## PROVIDED DATA
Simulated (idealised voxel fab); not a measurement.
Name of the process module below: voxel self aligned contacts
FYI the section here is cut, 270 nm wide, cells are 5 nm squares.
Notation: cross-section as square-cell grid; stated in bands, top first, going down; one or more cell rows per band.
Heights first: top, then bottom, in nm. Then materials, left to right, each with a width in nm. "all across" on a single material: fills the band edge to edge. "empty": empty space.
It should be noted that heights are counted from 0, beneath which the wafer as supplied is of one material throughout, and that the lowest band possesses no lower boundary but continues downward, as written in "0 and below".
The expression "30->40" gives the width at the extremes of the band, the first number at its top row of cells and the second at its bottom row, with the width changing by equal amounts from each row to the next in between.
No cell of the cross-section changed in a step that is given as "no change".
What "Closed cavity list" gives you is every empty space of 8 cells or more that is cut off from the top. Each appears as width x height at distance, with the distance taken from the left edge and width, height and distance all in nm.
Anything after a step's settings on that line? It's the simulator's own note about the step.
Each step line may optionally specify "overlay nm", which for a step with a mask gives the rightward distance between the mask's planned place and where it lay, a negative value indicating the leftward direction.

## EXERCISE
Output the listing above without altering a single character.

## ANSWER SECTION
Simulated (idealised voxel fab); not a measurement.
Name of the process module below: voxel self aligned contacts
FYI the section here is cut, 270 nm wide, cells are 5 nm squares.
Notation: cross-section as square-cell grid; stated in bands, top first, going down; one or more cell rows per band.
Heights first: top, then bottom, in nm. Then materials, left to right, each with a width in nm. "all across" on a single material: fills the band edge to edge. "empty": empty space.
It should be noted that heights are counted from 0, beneath which the wafer as supplied is of one material throughout, and that the lowest band possesses no lower boundary but continues downward, as written in "0 and below".
The expression "30->40" gives the width at the extremes of the band, the first number at its top row of cells and the second at its bottom row, with the width changing by equal amounts from each row to the next in between.
No cell of the cross-section changed in a step that is given as "no change".
What "Closed cavity list" gives you is every empty space of 8 cells or more that is cut off from the top. Each appears as width x height at distance, with the distance taken from the left edge and width, height and distance all in nm.
Anything after a step's settings on that line? It's the simulator's own note about the step.
Each step line may optionally specify "overlay nm", which for a step with a mask gives the rightward distance between the mask's planned place and where it lay, a negative value indicating the leftward direction.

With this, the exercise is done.